══════
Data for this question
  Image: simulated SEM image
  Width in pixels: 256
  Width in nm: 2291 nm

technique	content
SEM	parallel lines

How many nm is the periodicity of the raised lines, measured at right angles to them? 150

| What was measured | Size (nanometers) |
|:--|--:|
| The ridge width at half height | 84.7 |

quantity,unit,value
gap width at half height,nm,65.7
══════

Exercise — Your answer must be the lines from the first line of the records through the line containing "quantity,unit,value", copied exactly.

Exercise answer —
Data for this question
  Image: simulated SEM image
  Width in pixels: 256
  Width in nm: 2291 nm

technique	content
SEM	parallel lines

How many nm is the periodicity of the raised lines, measured at right angles to them? 150

| What was measured | Size (nanometers) |
|:--|--:|
| The ridge width at half height | 84.7 |

quantity,unit,value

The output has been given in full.